> Entries provided:
*-*-*
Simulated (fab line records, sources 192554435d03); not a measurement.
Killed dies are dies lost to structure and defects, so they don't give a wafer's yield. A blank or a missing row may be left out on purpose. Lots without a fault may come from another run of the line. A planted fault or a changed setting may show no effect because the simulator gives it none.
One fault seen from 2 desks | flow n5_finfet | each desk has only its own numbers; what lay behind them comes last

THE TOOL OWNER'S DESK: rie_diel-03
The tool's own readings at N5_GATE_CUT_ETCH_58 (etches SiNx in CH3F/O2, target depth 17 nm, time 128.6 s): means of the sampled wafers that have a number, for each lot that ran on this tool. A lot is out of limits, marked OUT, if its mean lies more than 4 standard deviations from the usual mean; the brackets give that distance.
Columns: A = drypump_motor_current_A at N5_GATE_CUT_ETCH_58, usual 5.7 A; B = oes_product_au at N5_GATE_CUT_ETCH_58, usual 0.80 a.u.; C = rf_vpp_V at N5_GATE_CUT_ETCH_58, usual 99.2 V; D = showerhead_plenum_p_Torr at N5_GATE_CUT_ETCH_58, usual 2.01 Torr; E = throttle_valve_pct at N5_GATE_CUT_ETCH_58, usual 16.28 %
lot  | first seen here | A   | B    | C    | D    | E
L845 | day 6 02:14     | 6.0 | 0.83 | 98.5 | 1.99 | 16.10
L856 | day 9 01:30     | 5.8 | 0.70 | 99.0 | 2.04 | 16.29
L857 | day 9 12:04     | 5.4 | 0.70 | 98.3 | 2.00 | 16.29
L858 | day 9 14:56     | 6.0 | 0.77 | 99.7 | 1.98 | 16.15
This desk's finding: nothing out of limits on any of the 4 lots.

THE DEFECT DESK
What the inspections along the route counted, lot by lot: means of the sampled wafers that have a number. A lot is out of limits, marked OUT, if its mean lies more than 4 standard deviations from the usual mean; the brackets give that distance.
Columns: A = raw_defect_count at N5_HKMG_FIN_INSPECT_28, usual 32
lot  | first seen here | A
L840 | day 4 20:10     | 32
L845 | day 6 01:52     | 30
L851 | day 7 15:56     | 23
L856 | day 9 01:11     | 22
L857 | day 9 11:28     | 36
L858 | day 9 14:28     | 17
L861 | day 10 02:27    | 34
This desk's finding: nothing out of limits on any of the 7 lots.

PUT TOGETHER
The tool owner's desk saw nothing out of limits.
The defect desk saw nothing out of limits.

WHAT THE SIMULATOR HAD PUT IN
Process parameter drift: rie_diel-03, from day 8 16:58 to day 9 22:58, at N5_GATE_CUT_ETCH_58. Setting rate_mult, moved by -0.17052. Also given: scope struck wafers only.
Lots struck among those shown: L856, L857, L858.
*-*-*

> Work task:
Copy out the data above word for word, starting at its first line and ending with the line that contains "What the inspections".

> Response box:
Simulated (fab line records, sources 192554435d03); not a measurement.
Killed dies are dies lost to structure and defects, so they don't give a wafer's yield. A blank or a missing row may be left out on purpose. Lots without a fault may come from another run of the line. A planted fault or a changed setting may show no effect because the simulator gives it none.
One fault seen from 2 desks | flow n5_finfet | each desk has only its own numbers; what lay behind them comes last

THE TOOL OWNER'S DESK: rie_diel-03
The tool's own readings at N5_GATE_CUT_ETCH_58 (etches SiNx in CH3F/O2, target depth 17 nm, time 128.6 s): means of the sampled wafers that have a number, for each lot that ran on this tool. A lot is out of limits, marked OUT, if its mean lies more than 4 standard deviations from the usual mean; the brackets give that distance.
Columns: A = drypump_motor_current_A at N5_GATE_CUT_ETCH_58, usual 5.7 A; B = oes_product_au at N5_GATE_CUT_ETCH_58, usual 0.80 a.u.; C = rf_vpp_V at N5_GATE_CUT_ETCH_58, usual 99.2 V; D = showerhead_plenum_p_Torr at N5_GATE_CUT_ETCH_58, usual 2.01 Torr; E = throttle_valve_pct at N5_GATE_CUT_ETCH_58, usual 16.28 %
lot  | first seen here | A   | B    | C    | D    | E
L845 | day 6 02:14     | 6.0 | 0.83 | 98.5 | 1.99 | 16.10
L856 | day 9 01:30     | 5.8 | 0.70 | 99.0 | 2.04 | 16.29
L857 | day 9 12:04     | 5.4 | 0.70 | 98.3 | 2.00 | 16.29
L858 | day 9 14:56     | 6.0 | 0.77 | 99.7 | 1.98 | 16.15
This desk's finding: nothing out of limits on any of the 4 lots.

THE DEFECT DESK
What the inspections along the route counted, lot by lot: means of the sampled wafers that have a number. A lot is out of limits, marked OUT, if its mean lies more than 4 standard deviations from the usual mean; the brackets give that distance.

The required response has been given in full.